=== Begin Enclosure ===

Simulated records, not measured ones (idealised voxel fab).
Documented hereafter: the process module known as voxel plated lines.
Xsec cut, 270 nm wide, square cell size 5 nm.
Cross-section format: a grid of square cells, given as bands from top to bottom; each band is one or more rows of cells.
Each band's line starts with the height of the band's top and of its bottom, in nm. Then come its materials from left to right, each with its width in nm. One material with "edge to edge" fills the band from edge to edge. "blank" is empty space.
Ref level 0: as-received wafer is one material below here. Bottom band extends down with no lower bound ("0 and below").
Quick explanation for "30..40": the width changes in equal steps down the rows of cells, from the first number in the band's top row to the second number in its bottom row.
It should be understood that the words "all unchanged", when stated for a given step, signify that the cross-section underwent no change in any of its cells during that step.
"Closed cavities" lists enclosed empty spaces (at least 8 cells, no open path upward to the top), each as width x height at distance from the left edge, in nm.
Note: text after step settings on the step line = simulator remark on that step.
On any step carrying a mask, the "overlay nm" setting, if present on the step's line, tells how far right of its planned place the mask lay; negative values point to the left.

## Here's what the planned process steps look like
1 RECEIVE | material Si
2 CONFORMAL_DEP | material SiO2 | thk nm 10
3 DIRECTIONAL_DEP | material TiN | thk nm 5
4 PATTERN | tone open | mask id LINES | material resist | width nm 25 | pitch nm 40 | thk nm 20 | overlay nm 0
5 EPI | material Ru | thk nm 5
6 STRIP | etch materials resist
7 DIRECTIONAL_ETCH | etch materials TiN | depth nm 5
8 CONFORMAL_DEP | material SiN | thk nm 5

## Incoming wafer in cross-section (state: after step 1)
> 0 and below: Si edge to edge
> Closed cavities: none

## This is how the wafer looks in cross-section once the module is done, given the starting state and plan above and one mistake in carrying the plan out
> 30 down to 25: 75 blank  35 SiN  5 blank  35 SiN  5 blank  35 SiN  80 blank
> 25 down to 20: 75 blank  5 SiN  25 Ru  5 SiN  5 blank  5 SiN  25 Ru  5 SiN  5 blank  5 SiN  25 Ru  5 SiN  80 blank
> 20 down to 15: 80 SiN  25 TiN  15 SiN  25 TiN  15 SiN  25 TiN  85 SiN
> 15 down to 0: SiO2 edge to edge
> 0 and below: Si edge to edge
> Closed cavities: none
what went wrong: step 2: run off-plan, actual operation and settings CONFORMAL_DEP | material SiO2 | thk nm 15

=== End Enclosure ===

> _Work request_: The answer should consist of the lines from the first line of the entries through the line with "Each band's line", copied exactly.

> _Worked solution_:
Simulated records, not measured ones (idealised voxel fab).
Documented hereafter: the process module known as voxel plated lines.
Xsec cut, 270 nm wide, square cell size 5 nm.
Cross-section format: a grid of square cells, given as bands from top to bottom; each band is one or more rows of cells.
Each band's line starts with the height of the band's top and of its bottom, in nm. Then come its materials from left to right, each with its width in nm. One material with "edge to edge" fills the band from edge to edge. "blank" is empty space.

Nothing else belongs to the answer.